**DATA TO EXAMINE:**
= = = = = = =

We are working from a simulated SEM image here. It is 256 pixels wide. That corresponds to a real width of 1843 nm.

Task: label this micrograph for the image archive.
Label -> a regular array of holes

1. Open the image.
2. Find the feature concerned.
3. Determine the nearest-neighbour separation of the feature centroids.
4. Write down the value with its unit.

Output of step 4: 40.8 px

= = = = = = =

**WORK INSTRUCTION:**
Repeat the listing above word for word, with no line missing.

**ANSWER SECTION:**
We are working from a simulated SEM image here. It is 256 pixels wide. That corresponds to a real width of 1843 nm.

Task: label this micrograph for the image archive.
Label -> a regular array of holes

1. Open the image.
2. Find the feature concerned.
3. Determine the nearest-neighbour separation of the feature centroids.
4. Write down the value with its unit.

Output of step 4: 40.8 px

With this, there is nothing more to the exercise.